══════════

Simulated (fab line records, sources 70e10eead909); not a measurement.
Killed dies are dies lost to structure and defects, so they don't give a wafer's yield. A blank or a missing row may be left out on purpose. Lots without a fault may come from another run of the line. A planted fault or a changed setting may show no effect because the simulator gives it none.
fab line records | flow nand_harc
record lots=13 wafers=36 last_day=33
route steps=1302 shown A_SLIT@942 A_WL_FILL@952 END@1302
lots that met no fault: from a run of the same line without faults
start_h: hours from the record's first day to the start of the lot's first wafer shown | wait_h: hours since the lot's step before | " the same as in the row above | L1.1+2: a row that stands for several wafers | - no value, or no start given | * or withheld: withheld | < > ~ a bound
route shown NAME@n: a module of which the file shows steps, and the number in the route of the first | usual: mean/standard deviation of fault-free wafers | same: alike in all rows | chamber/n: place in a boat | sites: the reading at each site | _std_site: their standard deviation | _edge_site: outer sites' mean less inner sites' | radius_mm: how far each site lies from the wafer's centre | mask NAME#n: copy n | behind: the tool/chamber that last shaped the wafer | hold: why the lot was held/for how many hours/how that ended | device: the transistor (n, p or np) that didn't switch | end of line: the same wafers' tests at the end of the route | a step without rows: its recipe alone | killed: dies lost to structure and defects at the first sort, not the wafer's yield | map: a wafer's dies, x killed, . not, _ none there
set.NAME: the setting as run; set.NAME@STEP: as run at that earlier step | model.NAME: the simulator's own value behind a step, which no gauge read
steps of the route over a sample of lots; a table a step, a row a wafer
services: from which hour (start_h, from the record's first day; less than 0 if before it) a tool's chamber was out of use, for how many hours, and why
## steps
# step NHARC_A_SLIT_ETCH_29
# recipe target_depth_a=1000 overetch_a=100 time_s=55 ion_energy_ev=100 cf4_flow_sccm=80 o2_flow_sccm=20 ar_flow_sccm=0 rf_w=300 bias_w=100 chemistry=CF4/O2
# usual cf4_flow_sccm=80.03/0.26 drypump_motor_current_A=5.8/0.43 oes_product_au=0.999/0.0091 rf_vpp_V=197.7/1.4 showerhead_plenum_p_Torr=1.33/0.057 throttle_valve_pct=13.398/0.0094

══════════

> _Work task_
Looking at the entries above, can you reproduce exactly the lines from the one that holds "fab line records | flow nand_harc" through the one that holds "# recipe target_depth_a=1000", and only those?

> _Worked solution_
fab line records | flow nand_harc
record lots=13 wafers=36 last_day=33
route steps=1302 shown A_SLIT@942 A_WL_FILL@952 END@1302
lots that met no fault: from a run of the same line without faults
start_h: hours from the record's first day to the start of the lot's first wafer shown | wait_h: hours since the lot's step before | " the same as in the row above | L1.1+2: a row that stands for several wafers | - no value, or no start given | * or withheld: withheld | < > ~ a bound
route shown NAME@n: a module of which the file shows steps, and the number in the route of the first | usual: mean/standard deviation of fault-free wafers | same: alike in all rows | chamber/n: place in a boat | sites: the reading at each site | _std_site: their standard deviation | _edge_site: outer sites' mean less inner sites' | radius_mm: how far each site lies from the wafer's centre | mask NAME#n: copy n | behind: the tool/chamber that last shaped the wafer | hold: why the lot was held/for how many hours/how that ended | device: the transistor (n, p or np) that didn't switch | end of line: the same wafers' tests at the end of the route | a step without rows: its recipe alone | killed: dies lost to structure and defects at the first sort, not the wafer's yield | map: a wafer's dies, x killed, . not, _ none there
set.NAME: the setting as run; set.NAME@STEP: as run at that earlier step | model.NAME: the simulator's own value behind a step, which no gauge read
steps of the route over a sample of lots; a table a step, a row a wafer
services: from which hour (start_h, from the record's first day; less than 0 if before it) a tool's chamber was out of use, for how many hours, and why
## steps
# step NHARC_A_SLIT_ETCH_29
# recipe target_depth_a=1000 overetch_a=100 time_s=55 ion_energy_ev=100 cf4_flow_sccm=80 o2_flow_sccm=20 ar_flow_sccm=0 rf_w=300 bias_w=100 chemistry=CF4/O2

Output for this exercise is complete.